■ Supplied records:
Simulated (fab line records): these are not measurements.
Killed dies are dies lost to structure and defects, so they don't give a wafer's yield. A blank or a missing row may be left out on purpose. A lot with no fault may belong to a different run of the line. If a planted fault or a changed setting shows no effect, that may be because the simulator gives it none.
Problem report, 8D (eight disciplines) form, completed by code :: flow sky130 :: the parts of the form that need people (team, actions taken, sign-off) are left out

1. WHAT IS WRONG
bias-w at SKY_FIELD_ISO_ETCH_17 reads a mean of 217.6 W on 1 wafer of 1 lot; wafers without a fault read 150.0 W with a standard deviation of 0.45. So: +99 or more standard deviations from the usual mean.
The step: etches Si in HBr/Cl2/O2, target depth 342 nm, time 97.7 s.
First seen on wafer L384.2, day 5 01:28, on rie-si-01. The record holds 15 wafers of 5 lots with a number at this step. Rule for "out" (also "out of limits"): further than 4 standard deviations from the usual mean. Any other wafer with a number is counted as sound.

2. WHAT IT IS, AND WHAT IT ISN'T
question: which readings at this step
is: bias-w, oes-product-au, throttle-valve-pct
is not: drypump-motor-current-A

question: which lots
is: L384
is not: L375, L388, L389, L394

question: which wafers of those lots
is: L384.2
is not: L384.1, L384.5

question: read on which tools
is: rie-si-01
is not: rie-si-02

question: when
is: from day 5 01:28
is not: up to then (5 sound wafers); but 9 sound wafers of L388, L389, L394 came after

■ Task item: Each entry above, in full, should be output exactly as it reads.

■ Exercise response:
Simulated (fab line records): these are not measurements.
Killed dies are dies lost to structure and defects, so they don't give a wafer's yield. A blank or a missing row may be left out on purpose. A lot with no fault may belong to a different run of the line. If a planted fault or a changed setting shows no effect, that may be because the simulator gives it none.
Problem report, 8D (eight disciplines) form, completed by code :: flow sky130 :: the parts of the form that need people (team, actions taken, sign-off) are left out

1. WHAT IS WRONG
bias-w at SKY_FIELD_ISO_ETCH_17 reads a mean of 217.6 W on 1 wafer of 1 lot; wafers without a fault read 150.0 W with a standard deviation of 0.45. So: +99 or more standard deviations from the usual mean.
The step: etches Si in HBr/Cl2/O2, target depth 342 nm, time 97.7 s.
First seen on wafer L384.2, day 5 01:28, on rie-si-01. The record holds 15 wafers of 5 lots with a number at this step. Rule for "out" (also "out of limits"): further than 4 standard deviations from the usual mean. Any other wafer with a number is counted as sound.

2. WHAT IT IS, AND WHAT IT ISN'T
question: which readings at this step
is: bias-w, oes-product-au, throttle-valve-pct
is not: drypump-motor-current-A

question: which lots
is: L384
is not: L375, L388, L389, L394

question: which wafers of those lots
is: L384.2
is not: L384.1, L384.5

question: read on which tools
is: rie-si-01
is not: rie-si-02

question: when
is: from day 5 01:28
is not: up to then (5 sound wafers); but 9 sound wafers of L388, L389, L394 came after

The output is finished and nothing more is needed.